__REQUIRED ACTION__.
Exact reproduction required: the lines below from the line with "At each step" to the line with "alike: readings whose", both ends included, and no others.

——

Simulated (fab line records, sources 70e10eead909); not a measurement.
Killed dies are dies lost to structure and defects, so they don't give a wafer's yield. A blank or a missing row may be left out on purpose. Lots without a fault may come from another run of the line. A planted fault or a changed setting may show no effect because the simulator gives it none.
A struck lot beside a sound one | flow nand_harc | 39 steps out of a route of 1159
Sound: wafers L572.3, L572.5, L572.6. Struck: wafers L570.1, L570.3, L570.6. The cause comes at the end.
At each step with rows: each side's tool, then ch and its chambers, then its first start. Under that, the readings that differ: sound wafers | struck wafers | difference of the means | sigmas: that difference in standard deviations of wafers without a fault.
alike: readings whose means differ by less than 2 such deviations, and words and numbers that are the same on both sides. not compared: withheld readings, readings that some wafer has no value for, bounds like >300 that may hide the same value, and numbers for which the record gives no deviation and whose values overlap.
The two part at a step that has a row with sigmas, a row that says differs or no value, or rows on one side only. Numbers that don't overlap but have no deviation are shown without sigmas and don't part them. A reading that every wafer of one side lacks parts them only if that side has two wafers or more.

——

__ANSWER SECTION__.
At each step with rows: each side's tool, then ch and its chambers, then its first start. Under that, the readings that differ: sound wafers | struck wafers | difference of the means | sigmas: that difference in standard deviations of wafers without a fault.
alike: readings whose means differ by less than 2 such deviations, and words and numbers that are the same on both sides. not compared: withheld readings, readings that some wafer has no value for, bounds like >300 that may hide the same value, and numbers for which the record gives no deviation and whose values overlap.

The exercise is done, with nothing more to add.